▶ Work request
Could you repeat every record below exactly as written?

=== Begin Enclosure ===
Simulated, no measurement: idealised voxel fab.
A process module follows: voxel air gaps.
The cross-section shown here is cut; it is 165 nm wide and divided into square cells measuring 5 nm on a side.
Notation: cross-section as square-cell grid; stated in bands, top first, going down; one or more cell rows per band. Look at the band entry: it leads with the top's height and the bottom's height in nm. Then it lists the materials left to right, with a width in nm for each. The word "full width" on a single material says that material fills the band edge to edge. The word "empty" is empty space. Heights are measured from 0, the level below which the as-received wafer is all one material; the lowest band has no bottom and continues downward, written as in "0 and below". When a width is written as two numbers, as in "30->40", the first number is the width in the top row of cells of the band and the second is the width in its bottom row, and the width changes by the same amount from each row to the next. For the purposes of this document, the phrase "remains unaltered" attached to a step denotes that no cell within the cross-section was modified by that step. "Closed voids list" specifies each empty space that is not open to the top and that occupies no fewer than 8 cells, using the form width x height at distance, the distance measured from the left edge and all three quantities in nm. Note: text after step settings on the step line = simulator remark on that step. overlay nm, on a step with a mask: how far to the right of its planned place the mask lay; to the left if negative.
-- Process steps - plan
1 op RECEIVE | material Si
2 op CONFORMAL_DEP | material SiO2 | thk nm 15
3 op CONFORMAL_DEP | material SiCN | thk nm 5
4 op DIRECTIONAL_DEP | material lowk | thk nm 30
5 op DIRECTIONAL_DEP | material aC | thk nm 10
=== End Enclosure ===

▶ Solution
Simulated, no measurement: idealised voxel fab.
A process module follows: voxel air gaps.
The cross-section shown here is cut; it is 165 nm wide and divided into square cells measuring 5 nm on a side.
Notation: cross-section as square-cell grid; stated in bands, top first, going down; one or more cell rows per band. Look at the band entry: it leads with the top's height and the bottom's height in nm. Then it lists the materials left to right, with a width in nm for each. The word "full width" on a single material says that material fills the band edge to edge. The word "empty" is empty space. Heights are measured from 0, the level below which the as-received wafer is all one material; the lowest band has no bottom and continues downward, written as in "0 and below". When a width is written as two numbers, as in "30->40", the first number is the width in the top row of cells of the band and the second is the width in its bottom row, and the width changes by the same amount from each row to the next. For the purposes of this document, the phrase "remains unaltered" attached to a step denotes that no cell within the cross-section was modified by that step. "Closed voids list" specifies each empty space that is not open to the top and that occupies no fewer than 8 cells, using the form width x height at distance, the distance measured from the left edge and all three quantities in nm. Note: text after step settings on the step line = simulator remark on that step. overlay nm, on a step with a mask: how far to the right of its planned place the mask lay; to the left if negative.
-- Process steps - plan
1 op RECEIVE | material Si
2 op CONFORMAL_DEP | material SiO2 | thk nm 15
3 op CONFORMAL_DEP | material SiCN | thk nm 5
4 op DIRECTIONAL_DEP | material lowk | thk nm 30
5 op DIRECTIONAL_DEP | material aC | thk nm 10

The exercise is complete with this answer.